Here is the listing. Print it exactly.

BEGIN Provided data

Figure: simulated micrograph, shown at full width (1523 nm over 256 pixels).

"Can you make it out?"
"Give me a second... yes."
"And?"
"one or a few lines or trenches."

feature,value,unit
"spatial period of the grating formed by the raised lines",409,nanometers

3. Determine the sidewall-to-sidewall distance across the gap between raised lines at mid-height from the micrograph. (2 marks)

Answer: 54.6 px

END Provided data

**Task solution:**
Figure: simulated micrograph, shown at full width (1523 nm over 256 pixels).

"Can you make it out?"
"Give me a second... yes."
"And?"
"one or a few lines or trenches."

feature,value,unit
"spatial period of the grating formed by the raised lines",409,nanometers

3. Determine the sidewall-to-sidewall distance across the gap between raised lines at mid-height from the micrograph. (2 marks)

Answer: 54.6 px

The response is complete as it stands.